Segment Start: DATA FOR REVIEW

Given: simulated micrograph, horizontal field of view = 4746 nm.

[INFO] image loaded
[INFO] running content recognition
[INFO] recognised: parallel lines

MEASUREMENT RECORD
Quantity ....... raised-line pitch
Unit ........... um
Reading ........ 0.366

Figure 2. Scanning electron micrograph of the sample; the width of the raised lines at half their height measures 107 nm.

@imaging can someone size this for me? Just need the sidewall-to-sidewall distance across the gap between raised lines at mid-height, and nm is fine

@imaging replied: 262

Segment End: DATA FOR REVIEW

ACTIVITY ->
The output should be a character-exact copy of all entries.

RESPONSE AREA ->
Given: simulated micrograph, horizontal field of view = 4746 nm.

[INFO] image loaded
[INFO] running content recognition
[INFO] recognised: parallel lines

MEASUREMENT RECORD
Quantity ....... raised-line pitch
Unit ........... um
Reading ........ 0.366

Figure 2. Scanning electron micrograph of the sample; the width of the raised lines at half their height measures 107 nm.

@imaging can someone size this for me? Just need the sidewall-to-sidewall distance across the gap between raised lines at mid-height, and nm is fine

@imaging replied: 262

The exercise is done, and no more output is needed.